==== Data provided

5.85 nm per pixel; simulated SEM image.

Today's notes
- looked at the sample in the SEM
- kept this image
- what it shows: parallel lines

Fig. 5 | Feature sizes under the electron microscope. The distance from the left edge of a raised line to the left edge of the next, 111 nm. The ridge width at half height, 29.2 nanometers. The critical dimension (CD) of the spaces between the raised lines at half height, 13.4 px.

========

Required action: Using the exact wording, transcribe all the records above.

Written answer:
5.85 nm per pixel; simulated SEM image.

Today's notes
- looked at the sample in the SEM
- kept this image
- what it shows: parallel lines

Fig. 5 | Feature sizes under the electron microscope. The distance from the left edge of a raised line to the left edge of the next, 111 nm. The ridge width at half height, 29.2 nanometers. The critical dimension (CD) of the spaces between the raised lines at half height, 13.4 px.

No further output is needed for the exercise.